**Provided data:**
----------------------------------------

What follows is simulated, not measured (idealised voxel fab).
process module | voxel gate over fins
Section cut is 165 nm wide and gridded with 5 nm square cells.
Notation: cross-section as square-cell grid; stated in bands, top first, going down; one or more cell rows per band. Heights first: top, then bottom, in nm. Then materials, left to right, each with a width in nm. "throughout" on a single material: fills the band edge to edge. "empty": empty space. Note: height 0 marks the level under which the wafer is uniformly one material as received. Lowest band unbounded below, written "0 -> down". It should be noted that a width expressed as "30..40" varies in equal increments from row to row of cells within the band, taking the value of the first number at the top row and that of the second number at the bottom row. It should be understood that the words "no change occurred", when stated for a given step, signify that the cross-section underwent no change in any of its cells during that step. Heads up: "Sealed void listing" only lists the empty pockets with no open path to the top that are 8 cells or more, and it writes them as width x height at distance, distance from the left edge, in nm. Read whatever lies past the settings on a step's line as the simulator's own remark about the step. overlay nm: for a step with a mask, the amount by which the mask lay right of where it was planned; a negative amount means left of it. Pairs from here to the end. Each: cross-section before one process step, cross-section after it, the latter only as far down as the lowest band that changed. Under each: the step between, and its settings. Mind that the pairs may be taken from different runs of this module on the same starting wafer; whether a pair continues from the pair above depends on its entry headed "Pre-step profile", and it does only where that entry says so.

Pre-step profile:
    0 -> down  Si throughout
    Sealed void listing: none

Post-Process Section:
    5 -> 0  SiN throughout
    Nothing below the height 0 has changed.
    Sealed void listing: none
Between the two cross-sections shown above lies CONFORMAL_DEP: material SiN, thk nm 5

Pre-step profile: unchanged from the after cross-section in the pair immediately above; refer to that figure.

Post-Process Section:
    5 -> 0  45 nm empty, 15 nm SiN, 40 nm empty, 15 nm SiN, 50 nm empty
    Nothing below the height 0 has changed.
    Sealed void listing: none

----------------------------------------

**Assignment:** In the entries above, one line contains "process module | voxel gate over fins" and another contains "Section cut is". Reproduce exactly those two lines and the lines between them, nothing else.

**Response box:**
process module | voxel gate over fins
Section cut is 165 nm wide and gridded with 5 nm square cells.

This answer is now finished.